(RECORDS SHOWN Opens)

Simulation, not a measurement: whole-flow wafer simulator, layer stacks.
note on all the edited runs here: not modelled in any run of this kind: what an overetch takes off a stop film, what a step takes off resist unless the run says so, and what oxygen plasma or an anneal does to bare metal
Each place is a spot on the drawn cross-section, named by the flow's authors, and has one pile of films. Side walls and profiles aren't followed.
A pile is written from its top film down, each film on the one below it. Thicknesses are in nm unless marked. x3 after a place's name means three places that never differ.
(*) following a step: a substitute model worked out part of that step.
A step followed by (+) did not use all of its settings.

(RECORDS SHOWN Closes)

ACTIVITY
Each line of the material is to be returned precisely as written.

RESPONSE
Simulation, not a measurement: whole-flow wafer simulator, layer stacks.
note on all the edited runs here: not modelled in any run of this kind: what an overetch takes off a stop film, what a step takes off resist unless the run says so, and what oxygen plasma or an anneal does to bare metal
Each place is a spot on the drawn cross-section, named by the flow's authors, and has one pile of films. Side walls and profiles aren't followed.
A pile is written from its top film down, each film on the one below it. Thicknesses are in nm unless marked. x3 after a place's name means three places that never differ.
(*) following a step: a substitute model worked out part of that step.
A step followed by (+) did not use all of its settings.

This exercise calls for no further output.